__Dataset excerpts__
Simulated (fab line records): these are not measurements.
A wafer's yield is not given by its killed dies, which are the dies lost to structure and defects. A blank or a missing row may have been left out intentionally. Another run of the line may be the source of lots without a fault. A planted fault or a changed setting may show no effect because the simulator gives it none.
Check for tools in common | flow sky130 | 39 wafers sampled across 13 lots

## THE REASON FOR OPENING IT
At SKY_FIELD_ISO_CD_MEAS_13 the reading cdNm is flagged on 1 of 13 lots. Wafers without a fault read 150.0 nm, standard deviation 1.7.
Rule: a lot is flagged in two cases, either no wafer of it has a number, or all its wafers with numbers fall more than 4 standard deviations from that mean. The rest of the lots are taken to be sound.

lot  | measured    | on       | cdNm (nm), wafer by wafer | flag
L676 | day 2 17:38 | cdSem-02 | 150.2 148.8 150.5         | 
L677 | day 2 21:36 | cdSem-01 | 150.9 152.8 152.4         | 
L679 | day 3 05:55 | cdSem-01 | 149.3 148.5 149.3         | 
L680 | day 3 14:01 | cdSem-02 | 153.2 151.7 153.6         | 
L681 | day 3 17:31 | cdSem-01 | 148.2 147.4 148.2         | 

__Activity__
Quote exactly the first line of the data and every line after it through the one holding "L680 | day 3".

__Answer area__
Simulated (fab line records): these are not measurements.
A wafer's yield is not given by its killed dies, which are the dies lost to structure and defects. A blank or a missing row may have been left out intentionally. Another run of the line may be the source of lots without a fault. A planted fault or a changed setting may show no effect because the simulator gives it none.
Check for tools in common | flow sky130 | 39 wafers sampled across 13 lots

## THE REASON FOR OPENING IT
At SKY_FIELD_ISO_CD_MEAS_13 the reading cdNm is flagged on 1 of 13 lots. Wafers without a fault read 150.0 nm, standard deviation 1.7.
Rule: a lot is flagged in two cases, either no wafer of it has a number, or all its wafers with numbers fall more than 4 standard deviations from that mean. The rest of the lots are taken to be sound.

lot  | measured    | on       | cdNm (nm), wafer by wafer | flag
L676 | day 2 17:38 | cdSem-02 | 150.2 148.8 150.5         | 
L677 | day 2 21:36 | cdSem-01 | 150.9 152.8 152.4         | 
L679 | day 3 05:55 | cdSem-01 | 149.3 148.5 149.3         | 
L680 | day 3 14:01 | cdSem-02 | 153.2 151.7 153.6         | 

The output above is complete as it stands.